§ WORK INSTRUCTION: Please copy out each entry, word for word.

§ DATA LISTING:
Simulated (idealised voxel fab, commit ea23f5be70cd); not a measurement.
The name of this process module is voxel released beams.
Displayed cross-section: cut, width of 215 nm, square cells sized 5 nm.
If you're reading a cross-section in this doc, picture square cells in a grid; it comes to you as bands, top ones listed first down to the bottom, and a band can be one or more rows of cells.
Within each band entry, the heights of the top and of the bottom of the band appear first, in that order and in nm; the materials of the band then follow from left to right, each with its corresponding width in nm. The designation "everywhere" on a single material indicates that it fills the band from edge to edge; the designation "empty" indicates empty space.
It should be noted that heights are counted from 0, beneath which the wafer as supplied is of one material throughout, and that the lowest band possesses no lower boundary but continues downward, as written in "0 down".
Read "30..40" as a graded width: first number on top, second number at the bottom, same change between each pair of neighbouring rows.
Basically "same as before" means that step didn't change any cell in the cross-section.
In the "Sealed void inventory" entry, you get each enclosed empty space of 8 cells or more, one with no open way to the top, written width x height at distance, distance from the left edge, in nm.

§ WRITTEN SOLUTION:
Simulated (idealised voxel fab, commit ea23f5be70cd); not a measurement.
The name of this process module is voxel released beams.
Displayed cross-section: cut, width of 215 nm, square cells sized 5 nm.
If you're reading a cross-section in this doc, picture square cells in a grid; it comes to you as bands, top ones listed first down to the bottom, and a band can be one or more rows of cells.
Within each band entry, the heights of the top and of the bottom of the band appear first, in that order and in nm; the materials of the band then follow from left to right, each with its corresponding width in nm. The designation "everywhere" on a single material indicates that it fills the band from edge to edge; the designation "empty" indicates empty space.
It should be noted that heights are counted from 0, beneath which the wafer as supplied is of one material throughout, and that the lowest band possesses no lower boundary but continues downward, as written in "0 down".
Read "30..40" as a graded width: first number on top, second number at the bottom, same change between each pair of neighbouring rows.
Basically "same as before" means that step didn't change any cell in the cross-section.
In the "Sealed void inventory" entry, you get each enclosed empty space of 8 cells or more, one with no open way to the top, written width x height at distance, distance from the left edge, in nm.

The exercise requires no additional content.